__THE DATA__:
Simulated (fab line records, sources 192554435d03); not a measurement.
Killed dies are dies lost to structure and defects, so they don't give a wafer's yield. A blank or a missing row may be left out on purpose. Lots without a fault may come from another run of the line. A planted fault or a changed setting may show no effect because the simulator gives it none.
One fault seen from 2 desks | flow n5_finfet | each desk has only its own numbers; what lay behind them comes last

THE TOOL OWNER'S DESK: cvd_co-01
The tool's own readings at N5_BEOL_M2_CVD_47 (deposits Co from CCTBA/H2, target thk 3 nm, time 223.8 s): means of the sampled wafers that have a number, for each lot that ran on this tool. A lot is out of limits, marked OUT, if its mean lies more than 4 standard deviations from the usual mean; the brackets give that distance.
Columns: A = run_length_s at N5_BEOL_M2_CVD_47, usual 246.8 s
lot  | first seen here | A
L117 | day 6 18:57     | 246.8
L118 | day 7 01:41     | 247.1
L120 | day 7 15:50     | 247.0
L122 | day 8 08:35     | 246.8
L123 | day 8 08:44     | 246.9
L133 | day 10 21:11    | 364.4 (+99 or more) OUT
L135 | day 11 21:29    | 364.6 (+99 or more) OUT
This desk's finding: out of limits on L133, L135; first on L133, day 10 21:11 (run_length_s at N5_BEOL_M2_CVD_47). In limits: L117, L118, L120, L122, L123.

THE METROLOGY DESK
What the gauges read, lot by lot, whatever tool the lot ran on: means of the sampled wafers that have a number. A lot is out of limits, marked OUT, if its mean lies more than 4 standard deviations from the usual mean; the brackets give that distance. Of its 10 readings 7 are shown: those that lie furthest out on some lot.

__WORK ITEM__: Please make an exact copy of the lines above from the line with "Columns: A = run_length_s" through the line with "L135 | day 11", both ends included.

__TASK RESULT__:
Columns: A = run_length_s at N5_BEOL_M2_CVD_47, usual 246.8 s
lot  | first seen here | A
L117 | day 6 18:57     | 246.8
L118 | day 7 01:41     | 247.1
L120 | day 7 15:50     | 247.0
L122 | day 8 08:35     | 246.8
L123 | day 8 08:44     | 246.9
L133 | day 10 21:11    | 364.4 (+99 or more) OUT
L135 | day 11 21:29    | 364.6 (+99 or more) OUT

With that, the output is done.